● **WORK TASK**
Beginning with the line that holds "4.981 | 55.92 |" in the data below, give again every line through the one that holds "4.979 | 52.91 |", exactly as written.

Content starts

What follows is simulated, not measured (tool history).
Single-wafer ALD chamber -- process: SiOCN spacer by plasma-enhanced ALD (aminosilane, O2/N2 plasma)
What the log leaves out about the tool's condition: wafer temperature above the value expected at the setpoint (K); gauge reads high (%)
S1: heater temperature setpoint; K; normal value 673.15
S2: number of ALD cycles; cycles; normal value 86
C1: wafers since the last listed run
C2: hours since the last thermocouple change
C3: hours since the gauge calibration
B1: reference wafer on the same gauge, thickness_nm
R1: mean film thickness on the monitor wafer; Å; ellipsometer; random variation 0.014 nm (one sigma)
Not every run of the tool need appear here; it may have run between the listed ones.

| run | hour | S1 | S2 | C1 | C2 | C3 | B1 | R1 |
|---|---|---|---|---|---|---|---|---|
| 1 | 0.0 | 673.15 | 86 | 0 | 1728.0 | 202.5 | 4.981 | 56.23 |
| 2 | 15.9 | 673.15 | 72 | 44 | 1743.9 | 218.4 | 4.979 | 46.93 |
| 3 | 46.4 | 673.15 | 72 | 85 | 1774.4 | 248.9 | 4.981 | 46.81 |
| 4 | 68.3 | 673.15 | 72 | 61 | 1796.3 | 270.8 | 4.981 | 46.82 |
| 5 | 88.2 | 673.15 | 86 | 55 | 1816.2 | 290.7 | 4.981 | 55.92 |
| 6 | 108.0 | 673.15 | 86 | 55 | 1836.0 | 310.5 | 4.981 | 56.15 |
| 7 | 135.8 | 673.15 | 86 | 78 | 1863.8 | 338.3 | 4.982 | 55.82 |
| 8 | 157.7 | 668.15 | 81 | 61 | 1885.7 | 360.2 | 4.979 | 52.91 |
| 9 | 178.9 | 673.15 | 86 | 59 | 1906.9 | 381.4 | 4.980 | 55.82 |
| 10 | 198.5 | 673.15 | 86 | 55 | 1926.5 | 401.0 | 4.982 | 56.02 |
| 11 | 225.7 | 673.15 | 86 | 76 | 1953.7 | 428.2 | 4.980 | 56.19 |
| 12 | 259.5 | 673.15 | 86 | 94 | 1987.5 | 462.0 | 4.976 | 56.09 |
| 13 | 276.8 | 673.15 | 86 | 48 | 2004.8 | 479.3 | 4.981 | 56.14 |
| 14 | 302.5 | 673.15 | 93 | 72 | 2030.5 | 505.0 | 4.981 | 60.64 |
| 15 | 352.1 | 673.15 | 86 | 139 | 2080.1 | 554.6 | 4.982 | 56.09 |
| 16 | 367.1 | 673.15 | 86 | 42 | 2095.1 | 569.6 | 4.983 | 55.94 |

Content ends

● **YOUR RESPONSE**
| 5 | 88.2 | 673.15 | 86 | 55 | 1816.2 | 290.7 | 4.981 | 55.92 |
| 6 | 108.0 | 673.15 | 86 | 55 | 1836.0 | 310.5 | 4.981 | 56.15 |
| 7 | 135.8 | 673.15 | 86 | 78 | 1863.8 | 338.3 | 4.982 | 55.82 |
| 8 | 157.7 | 668.15 | 81 | 61 | 1885.7 | 360.2 | 4.979 | 52.91 |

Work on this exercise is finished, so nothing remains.